▶ DATA FOR REVIEW
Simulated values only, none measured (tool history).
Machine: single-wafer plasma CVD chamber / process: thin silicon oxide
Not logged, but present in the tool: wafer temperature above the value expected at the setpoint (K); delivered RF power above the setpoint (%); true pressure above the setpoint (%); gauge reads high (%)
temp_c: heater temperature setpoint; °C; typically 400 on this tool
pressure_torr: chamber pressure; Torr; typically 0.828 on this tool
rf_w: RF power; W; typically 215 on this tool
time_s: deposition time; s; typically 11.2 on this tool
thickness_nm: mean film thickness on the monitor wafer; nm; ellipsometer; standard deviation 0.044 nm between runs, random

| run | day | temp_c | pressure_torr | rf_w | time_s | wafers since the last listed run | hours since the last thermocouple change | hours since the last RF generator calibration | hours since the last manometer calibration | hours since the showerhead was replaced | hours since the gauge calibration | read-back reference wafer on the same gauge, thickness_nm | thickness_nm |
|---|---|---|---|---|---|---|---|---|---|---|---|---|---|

▶ WORK REQUEST
Each line of the data above is to be set down exactly.

▶ REPLY
Simulated values only, none measured (tool history).
Machine: single-wafer plasma CVD chamber / process: thin silicon oxide
Not logged, but present in the tool: wafer temperature above the value expected at the setpoint (K); delivered RF power above the setpoint (%); true pressure above the setpoint (%); gauge reads high (%)
temp_c: heater temperature setpoint; °C; typically 400 on this tool
pressure_torr: chamber pressure; Torr; typically 0.828 on this tool
rf_w: RF power; W; typically 215 on this tool
time_s: deposition time; s; typically 11.2 on this tool
thickness_nm: mean film thickness on the monitor wafer; nm; ellipsometer; standard deviation 0.044 nm between runs, random

| run | day | temp_c | pressure_torr | rf_w | time_s | wafers since the last listed run | hours since the last thermocouple change | hours since the last RF generator calibration | hours since the last manometer calibration | hours since the showerhead was replaced | hours since the gauge calibration | read-back reference wafer on the same gauge, thickness_nm | thickness_nm |
|---|---|---|---|---|---|---|---|---|---|---|---|---|---|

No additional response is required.